- Entries shown
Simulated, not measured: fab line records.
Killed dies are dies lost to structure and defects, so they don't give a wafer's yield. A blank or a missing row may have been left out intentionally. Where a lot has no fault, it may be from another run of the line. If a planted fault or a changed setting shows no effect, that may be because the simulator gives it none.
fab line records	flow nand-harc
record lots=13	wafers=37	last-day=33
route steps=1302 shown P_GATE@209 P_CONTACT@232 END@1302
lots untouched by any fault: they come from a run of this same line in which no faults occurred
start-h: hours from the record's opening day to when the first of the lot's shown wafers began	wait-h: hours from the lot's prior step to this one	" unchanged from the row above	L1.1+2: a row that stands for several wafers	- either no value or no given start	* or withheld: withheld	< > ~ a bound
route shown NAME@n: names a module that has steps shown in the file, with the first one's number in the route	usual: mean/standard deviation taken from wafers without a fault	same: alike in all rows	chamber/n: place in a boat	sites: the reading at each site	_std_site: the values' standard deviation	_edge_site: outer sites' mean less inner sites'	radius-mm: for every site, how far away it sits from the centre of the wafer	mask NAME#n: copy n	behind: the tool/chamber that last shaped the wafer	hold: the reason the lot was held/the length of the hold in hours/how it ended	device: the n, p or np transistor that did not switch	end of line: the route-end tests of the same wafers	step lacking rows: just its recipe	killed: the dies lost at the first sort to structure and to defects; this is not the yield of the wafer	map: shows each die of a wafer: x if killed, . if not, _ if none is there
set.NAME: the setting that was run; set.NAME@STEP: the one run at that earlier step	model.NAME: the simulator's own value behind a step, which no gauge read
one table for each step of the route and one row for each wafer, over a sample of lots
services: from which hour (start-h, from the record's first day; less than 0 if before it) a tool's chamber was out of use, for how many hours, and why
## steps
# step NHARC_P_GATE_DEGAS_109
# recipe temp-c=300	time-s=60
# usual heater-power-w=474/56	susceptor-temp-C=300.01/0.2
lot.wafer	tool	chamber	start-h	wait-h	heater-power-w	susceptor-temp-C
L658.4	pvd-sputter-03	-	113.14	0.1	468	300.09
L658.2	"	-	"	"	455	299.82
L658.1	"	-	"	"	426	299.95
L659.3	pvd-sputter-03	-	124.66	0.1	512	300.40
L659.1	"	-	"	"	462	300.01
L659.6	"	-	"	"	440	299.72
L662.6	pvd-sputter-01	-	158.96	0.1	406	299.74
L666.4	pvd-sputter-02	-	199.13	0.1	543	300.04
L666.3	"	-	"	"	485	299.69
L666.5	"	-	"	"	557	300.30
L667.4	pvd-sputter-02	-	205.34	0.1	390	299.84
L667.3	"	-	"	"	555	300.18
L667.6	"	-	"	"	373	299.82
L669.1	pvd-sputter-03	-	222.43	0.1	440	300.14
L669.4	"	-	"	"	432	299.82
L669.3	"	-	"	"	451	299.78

- Work task
Would you output, unchanged, each line from the start of the records to the line that holds "start-h: hours from", both included and nothing else?

- Exercise solution
Simulated, not measured: fab line records.
Killed dies are dies lost to structure and defects, so they don't give a wafer's yield. A blank or a missing row may have been left out intentionally. Where a lot has no fault, it may be from another run of the line. If a planted fault or a changed setting shows no effect, that may be because the simulator gives it none.
fab line records	flow nand-harc
record lots=13	wafers=37	last-day=33
route steps=1302 shown P_GATE@209 P_CONTACT@232 END@1302
lots untouched by any fault: they come from a run of this same line in which no faults occurred
start-h: hours from the record's opening day to when the first of the lot's shown wafers began	wait-h: hours from the lot's prior step to this one	" unchanged from the row above	L1.1+2: a row that stands for several wafers	- either no value or no given start	* or withheld: withheld	< > ~ a bound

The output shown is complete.